## Task item
Copy out the records again. Change nothing.

## Entries supplied
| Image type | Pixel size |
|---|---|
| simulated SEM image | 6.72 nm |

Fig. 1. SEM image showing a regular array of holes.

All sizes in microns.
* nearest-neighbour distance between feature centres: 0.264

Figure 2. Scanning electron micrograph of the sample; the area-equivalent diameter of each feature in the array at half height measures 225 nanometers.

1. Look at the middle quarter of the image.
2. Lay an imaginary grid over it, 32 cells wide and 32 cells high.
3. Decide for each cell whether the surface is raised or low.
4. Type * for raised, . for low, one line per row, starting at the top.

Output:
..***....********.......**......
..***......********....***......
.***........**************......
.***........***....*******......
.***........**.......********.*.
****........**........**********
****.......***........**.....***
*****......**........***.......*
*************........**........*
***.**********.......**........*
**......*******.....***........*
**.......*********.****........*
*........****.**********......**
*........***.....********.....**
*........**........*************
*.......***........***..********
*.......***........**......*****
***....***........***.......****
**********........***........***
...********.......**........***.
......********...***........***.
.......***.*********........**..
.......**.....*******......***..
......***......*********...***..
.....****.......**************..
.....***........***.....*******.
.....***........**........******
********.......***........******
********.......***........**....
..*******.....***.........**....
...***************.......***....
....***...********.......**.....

## Your response
| Image type | Pixel size |
|---|---|
| simulated SEM image | 6.72 nm |

Fig. 1. SEM image showing a regular array of holes.

All sizes in microns.
* nearest-neighbour distance between feature centres: 0.264

Figure 2. Scanning electron micrograph of the sample; the area-equivalent diameter of each feature in the array at half height measures 225 nanometers.

1. Look at the middle quarter of the image.
2. Lay an imaginary grid over it, 32 cells wide and 32 cells high.
3. Decide for each cell whether the surface is raised or low.
4. Type * for raised, . for low, one line per row, starting at the top.

Output:
..***....********.......**......
..***......********....***......
.***........**************......
.***........***....*******......
.***........**.......********.*.
****........**........**********
****.......***........**.....***
*****......**........***.......*
*************........**........*
***.**********.......**........*
**......*******.....***........*
**.......*********.****........*
*........****.**********......**
*........***.....********.....**
*........**........*************
*.......***........***..********
*.......***........**......*****
***....***........***.......****
**********........***........***
...********.......**........***.
......********...***........***.
.......***.*********........**..
.......**.....*******......***..
......***......*********...***..
.....****.......**************..
.....***........***.....*******.
.....***........**........******
********.......***........******
********.......***........**....
..*******.....***.........**....
...***************.......***....
....***...********.......**.....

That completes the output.